REQUIRED ACTION → Even if the data beneath seems repetitive, write it all out again exactly.

INFORMATION SHOWN →
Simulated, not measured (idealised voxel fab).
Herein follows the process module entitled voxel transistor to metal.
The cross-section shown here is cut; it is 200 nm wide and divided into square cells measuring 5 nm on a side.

EXPECTED ANSWER →
Simulated, not measured (idealised voxel fab).
Herein follows the process module entitled voxel transistor to metal.
The cross-section shown here is cut; it is 200 nm wide and divided into square cells measuring 5 nm on a side.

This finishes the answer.